- WORK TASK -
Transcribe all of the data exactly, leaving nothing out.

□ □ □

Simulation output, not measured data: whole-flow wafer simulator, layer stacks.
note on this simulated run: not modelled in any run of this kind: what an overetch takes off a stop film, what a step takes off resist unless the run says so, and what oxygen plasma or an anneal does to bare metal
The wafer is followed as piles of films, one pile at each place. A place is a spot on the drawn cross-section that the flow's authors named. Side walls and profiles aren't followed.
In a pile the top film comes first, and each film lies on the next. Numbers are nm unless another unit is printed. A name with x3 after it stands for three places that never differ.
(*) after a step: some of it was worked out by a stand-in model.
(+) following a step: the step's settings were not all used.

□ □ □

- TASK ANSWER -
Simulation output, not measured data: whole-flow wafer simulator, layer stacks.
note on this simulated run: not modelled in any run of this kind: what an overetch takes off a stop film, what a step takes off resist unless the run says so, and what oxygen plasma or an anneal does to bare metal
The wafer is followed as piles of films, one pile at each place. A place is a spot on the drawn cross-section that the flow's authors named. Side walls and profiles aren't followed.
In a pile the top film comes first, and each film lies on the next. Numbers are nm unless another unit is printed. A name with x3 after it stands for three places that never differ.
(*) after a step: some of it was worked out by a stand-in model.
(+) following a step: the step's settings were not all used.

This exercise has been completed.